• Activity
Each of the entries below needs to be given again exactly.

-=-=-
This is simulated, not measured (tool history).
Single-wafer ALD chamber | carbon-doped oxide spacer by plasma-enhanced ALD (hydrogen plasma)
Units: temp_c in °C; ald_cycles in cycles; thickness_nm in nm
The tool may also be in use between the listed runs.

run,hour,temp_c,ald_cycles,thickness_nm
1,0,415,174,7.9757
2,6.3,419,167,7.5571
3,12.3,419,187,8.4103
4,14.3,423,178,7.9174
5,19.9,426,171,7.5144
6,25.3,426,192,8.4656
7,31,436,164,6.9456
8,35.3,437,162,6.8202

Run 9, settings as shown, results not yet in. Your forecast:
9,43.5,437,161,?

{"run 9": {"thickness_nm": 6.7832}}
-=-=-

• Task solution
This is simulated, not measured (tool history).
Single-wafer ALD chamber | carbon-doped oxide spacer by plasma-enhanced ALD (hydrogen plasma)
Units: temp_c in °C; ald_cycles in cycles; thickness_nm in nm
The tool may also be in use between the listed runs.

run,hour,temp_c,ald_cycles,thickness_nm
1,0,415,174,7.9757
2,6.3,419,167,7.5571
3,12.3,419,187,8.4103
4,14.3,423,178,7.9174
5,19.9,426,171,7.5144
6,25.3,426,192,8.4656
7,31,436,164,6.9456
8,35.3,437,162,6.8202

Run 9, settings as shown, results not yet in. Your forecast:
9,43.5,437,161,?

{"run 9": {"thickness_nm": 6.7832}}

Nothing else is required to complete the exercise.